**Assigned task**
Each entry must be restated exactly as it appears.

**Dataset records**
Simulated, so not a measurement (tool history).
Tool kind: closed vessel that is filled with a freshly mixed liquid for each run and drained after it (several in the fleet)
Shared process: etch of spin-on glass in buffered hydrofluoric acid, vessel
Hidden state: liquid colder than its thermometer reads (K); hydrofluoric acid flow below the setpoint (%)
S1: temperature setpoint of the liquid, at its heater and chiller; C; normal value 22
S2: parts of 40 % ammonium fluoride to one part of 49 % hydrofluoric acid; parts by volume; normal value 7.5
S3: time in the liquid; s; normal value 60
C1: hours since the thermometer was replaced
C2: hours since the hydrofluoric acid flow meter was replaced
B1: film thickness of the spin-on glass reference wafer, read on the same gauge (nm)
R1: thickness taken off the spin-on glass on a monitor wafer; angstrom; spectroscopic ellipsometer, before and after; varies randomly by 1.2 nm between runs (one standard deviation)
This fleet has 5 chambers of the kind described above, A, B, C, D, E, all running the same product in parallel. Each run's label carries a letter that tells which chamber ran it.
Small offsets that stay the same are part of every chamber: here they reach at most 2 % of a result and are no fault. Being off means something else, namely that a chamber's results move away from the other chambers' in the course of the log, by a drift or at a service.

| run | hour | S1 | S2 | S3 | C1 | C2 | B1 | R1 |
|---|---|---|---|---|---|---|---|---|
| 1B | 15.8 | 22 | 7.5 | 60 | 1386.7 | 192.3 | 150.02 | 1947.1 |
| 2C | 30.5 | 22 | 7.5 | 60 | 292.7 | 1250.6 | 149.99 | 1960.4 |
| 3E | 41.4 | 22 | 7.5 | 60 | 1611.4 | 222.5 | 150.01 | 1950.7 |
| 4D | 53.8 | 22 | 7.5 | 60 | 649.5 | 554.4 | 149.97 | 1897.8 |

**Written response**
Simulated, so not a measurement (tool history).
Tool kind: closed vessel that is filled with a freshly mixed liquid for each run and drained after it (several in the fleet)
Shared process: etch of spin-on glass in buffered hydrofluoric acid, vessel
Hidden state: liquid colder than its thermometer reads (K); hydrofluoric acid flow below the setpoint (%)
S1: temperature setpoint of the liquid, at its heater and chiller; C; normal value 22
S2: parts of 40 % ammonium fluoride to one part of 49 % hydrofluoric acid; parts by volume; normal value 7.5
S3: time in the liquid; s; normal value 60
C1: hours since the thermometer was replaced
C2: hours since the hydrofluoric acid flow meter was replaced
B1: film thickness of the spin-on glass reference wafer, read on the same gauge (nm)
R1: thickness taken off the spin-on glass on a monitor wafer; angstrom; spectroscopic ellipsometer, before and after; varies randomly by 1.2 nm between runs (one standard deviation)
This fleet has 5 chambers of the kind described above, A, B, C, D, E, all running the same product in parallel. Each run's label carries a letter that tells which chamber ran it.
Small offsets that stay the same are part of every chamber: here they reach at most 2 % of a result and are no fault. Being off means something else, namely that a chamber's results move away from the other chambers' in the course of the log, by a drift or at a service.

| run | hour | S1 | S2 | S3 | C1 | C2 | B1 | R1 |
|---|---|---|---|---|---|---|---|---|
| 1B | 15.8 | 22 | 7.5 | 60 | 1386.7 | 192.3 | 150.02 | 1947.1 |
| 2C | 30.5 | 22 | 7.5 | 60 | 292.7 | 1250.6 | 149.99 | 1960.4 |
| 3E | 41.4 | 22 | 7.5 | 60 | 1611.4 | 222.5 | 150.01 | 1950.7 |
| 4D | 53.8 | 22 | 7.5 | 60 | 649.5 | 554.4 | 149.97 | 1897.8 |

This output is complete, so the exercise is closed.